• _Requirement_: The material below must be restated exactly, line by line.

• _Data extract_:
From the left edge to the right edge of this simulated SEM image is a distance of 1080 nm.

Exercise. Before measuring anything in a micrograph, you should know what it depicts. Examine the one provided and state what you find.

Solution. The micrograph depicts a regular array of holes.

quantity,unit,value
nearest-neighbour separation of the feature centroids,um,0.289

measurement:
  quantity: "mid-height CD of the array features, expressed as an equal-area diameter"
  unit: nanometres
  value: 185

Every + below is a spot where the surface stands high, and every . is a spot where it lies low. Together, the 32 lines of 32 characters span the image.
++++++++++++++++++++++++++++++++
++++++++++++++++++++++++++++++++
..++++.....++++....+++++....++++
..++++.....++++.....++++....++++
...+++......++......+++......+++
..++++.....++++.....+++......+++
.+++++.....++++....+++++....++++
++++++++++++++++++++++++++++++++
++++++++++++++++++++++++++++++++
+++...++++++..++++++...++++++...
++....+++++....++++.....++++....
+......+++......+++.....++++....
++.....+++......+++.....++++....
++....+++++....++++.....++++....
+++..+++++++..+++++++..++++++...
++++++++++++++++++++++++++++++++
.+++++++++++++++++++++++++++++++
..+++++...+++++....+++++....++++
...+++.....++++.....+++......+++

• _Response box_:
From the left edge to the right edge of this simulated SEM image is a distance of 1080 nm.

Exercise. Before measuring anything in a micrograph, you should know what it depicts. Examine the one provided and state what you find.

Solution. The micrograph depicts a regular array of holes.

quantity,unit,value
nearest-neighbour separation of the feature centroids,um,0.289

measurement:
  quantity: "mid-height CD of the array features, expressed as an equal-area diameter"
  unit: nanometres
  value: 185

Every + below is a spot where the surface stands high, and every . is a spot where it lies low. Together, the 32 lines of 32 characters span the image.
++++++++++++++++++++++++++++++++
++++++++++++++++++++++++++++++++
..++++.....++++....+++++....++++
..++++.....++++.....++++....++++
...+++......++......+++......+++
..++++.....++++.....+++......+++
.+++++.....++++....+++++....++++
++++++++++++++++++++++++++++++++
++++++++++++++++++++++++++++++++
+++...++++++..++++++...++++++...
++....+++++....++++.....++++....
+......+++......+++.....++++....
++.....+++......+++.....++++....
++....+++++....++++.....++++....
+++..+++++++..+++++++..++++++...
++++++++++++++++++++++++++++++++
.+++++++++++++++++++++++++++++++
..+++++...+++++....+++++....++++
...+++.....++++.....+++......+++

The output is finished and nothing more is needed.